### LISTED RECORDS
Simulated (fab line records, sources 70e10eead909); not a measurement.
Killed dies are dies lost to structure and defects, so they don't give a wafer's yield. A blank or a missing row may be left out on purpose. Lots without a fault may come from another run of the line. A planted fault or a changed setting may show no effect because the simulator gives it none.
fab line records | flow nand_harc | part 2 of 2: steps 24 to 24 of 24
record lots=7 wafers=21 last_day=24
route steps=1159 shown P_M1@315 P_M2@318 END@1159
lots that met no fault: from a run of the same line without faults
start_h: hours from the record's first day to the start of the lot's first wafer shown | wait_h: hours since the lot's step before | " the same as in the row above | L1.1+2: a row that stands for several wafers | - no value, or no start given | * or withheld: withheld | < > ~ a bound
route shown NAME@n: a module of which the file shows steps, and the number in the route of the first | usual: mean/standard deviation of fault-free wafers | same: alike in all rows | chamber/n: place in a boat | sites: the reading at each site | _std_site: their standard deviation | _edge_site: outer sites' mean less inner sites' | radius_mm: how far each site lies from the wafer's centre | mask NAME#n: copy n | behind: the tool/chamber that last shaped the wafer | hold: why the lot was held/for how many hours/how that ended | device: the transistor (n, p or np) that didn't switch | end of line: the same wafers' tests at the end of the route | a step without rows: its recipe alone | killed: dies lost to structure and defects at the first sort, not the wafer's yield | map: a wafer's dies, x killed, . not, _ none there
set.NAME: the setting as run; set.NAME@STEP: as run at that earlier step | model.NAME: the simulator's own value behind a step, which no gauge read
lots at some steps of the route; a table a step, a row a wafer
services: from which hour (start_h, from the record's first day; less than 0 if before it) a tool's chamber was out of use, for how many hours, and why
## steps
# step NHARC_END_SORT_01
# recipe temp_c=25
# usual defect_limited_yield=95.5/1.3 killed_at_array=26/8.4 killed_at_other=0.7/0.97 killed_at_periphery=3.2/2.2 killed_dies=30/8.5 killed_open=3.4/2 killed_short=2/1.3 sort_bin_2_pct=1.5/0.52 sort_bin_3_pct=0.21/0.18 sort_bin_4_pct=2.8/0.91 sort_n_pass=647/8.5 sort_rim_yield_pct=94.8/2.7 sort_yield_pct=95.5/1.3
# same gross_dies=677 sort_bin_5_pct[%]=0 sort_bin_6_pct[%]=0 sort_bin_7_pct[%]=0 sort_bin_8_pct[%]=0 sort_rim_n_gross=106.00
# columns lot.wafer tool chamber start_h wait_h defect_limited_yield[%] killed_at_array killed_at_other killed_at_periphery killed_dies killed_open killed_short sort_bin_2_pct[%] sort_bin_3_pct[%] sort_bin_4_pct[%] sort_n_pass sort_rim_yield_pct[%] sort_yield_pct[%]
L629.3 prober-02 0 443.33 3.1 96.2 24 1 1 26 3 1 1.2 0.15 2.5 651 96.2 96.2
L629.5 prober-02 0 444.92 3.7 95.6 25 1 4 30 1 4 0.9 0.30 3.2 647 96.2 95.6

### ACTION ITEM
Look through the material above and print exactly the lines from the one containing "route shown NAME@n: a" to the one containing "# same gross_dies=677", both included, and nothing more.

### REPLY
route shown NAME@n: a module of which the file shows steps, and the number in the route of the first | usual: mean/standard deviation of fault-free wafers | same: alike in all rows | chamber/n: place in a boat | sites: the reading at each site | _std_site: their standard deviation | _edge_site: outer sites' mean less inner sites' | radius_mm: how far each site lies from the wafer's centre | mask NAME#n: copy n | behind: the tool/chamber that last shaped the wafer | hold: why the lot was held/for how many hours/how that ended | device: the transistor (n, p or np) that didn't switch | end of line: the same wafers' tests at the end of the route | a step without rows: its recipe alone | killed: dies lost to structure and defects at the first sort, not the wafer's yield | map: a wafer's dies, x killed, . not, _ none there
set.NAME: the setting as run; set.NAME@STEP: as run at that earlier step | model.NAME: the simulator's own value behind a step, which no gauge read
lots at some steps of the route; a table a step, a row a wafer
services: from which hour (start_h, from the record's first day; less than 0 if before it) a tool's chamber was out of use, for how many hours, and why
## steps
# step NHARC_END_SORT_01
# recipe temp_c=25
# usual defect_limited_yield=95.5/1.3 killed_at_array=26/8.4 killed_at_other=0.7/0.97 killed_at_periphery=3.2/2.2 killed_dies=30/8.5 killed_open=3.4/2 killed_short=2/1.3 sort_bin_2_pct=1.5/0.52 sort_bin_3_pct=0.21/0.18 sort_bin_4_pct=2.8/0.91 sort_n_pass=647/8.5 sort_rim_yield_pct=94.8/2.7 sort_yield_pct=95.5/1.3
# same gross_dies=677 sort_bin_5_pct[%]=0 sort_bin_6_pct[%]=0 sort_bin_7_pct[%]=0 sort_bin_8_pct[%]=0 sort_rim_n_gross=106.00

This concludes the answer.